→ GIVEN DATA
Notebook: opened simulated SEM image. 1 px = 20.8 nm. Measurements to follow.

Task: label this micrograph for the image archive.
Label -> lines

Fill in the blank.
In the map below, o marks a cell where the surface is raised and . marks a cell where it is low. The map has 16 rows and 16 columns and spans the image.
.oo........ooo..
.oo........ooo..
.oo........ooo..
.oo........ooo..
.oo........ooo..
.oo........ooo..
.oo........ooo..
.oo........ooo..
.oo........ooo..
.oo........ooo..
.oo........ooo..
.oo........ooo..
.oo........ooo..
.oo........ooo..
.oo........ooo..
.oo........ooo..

→ WORK INSTRUCTION
Go back to the start of the listing above. Reproduce each line exactly, ending with the line that contains "Fill in the blank.".

→ YOUR SOLUTION
Notebook: opened simulated SEM image. 1 px = 20.8 nm. Measurements to follow.

Task: label this micrograph for the image archive.
Label -> lines

Fill in the blank.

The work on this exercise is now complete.